→ **WORK INSTRUCTION**
Once you have read the entries below, write them all out again exactly.

→ **PROVIDED INFORMATION**
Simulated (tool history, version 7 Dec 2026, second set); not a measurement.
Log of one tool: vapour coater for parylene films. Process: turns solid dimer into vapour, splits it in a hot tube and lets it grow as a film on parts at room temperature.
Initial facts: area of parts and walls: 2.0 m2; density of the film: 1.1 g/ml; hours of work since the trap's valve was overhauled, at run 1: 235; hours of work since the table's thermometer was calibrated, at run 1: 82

→ **WRITTEN RESPONSE**
Simulated (tool history, version 7 Dec 2026, second set); not a measurement.
Log of one tool: vapour coater for parylene films. Process: turns solid dimer into vapour, splits it in a hot tube and lets it grow as a film on parts at room temperature.
Initial facts: area of parts and walls: 2.0 m2; density of the film: 1.1 g/ml; hours of work since the trap's valve was overhauled, at run 1: 235; hours of work since the table's thermometer was calibrated, at run 1: 82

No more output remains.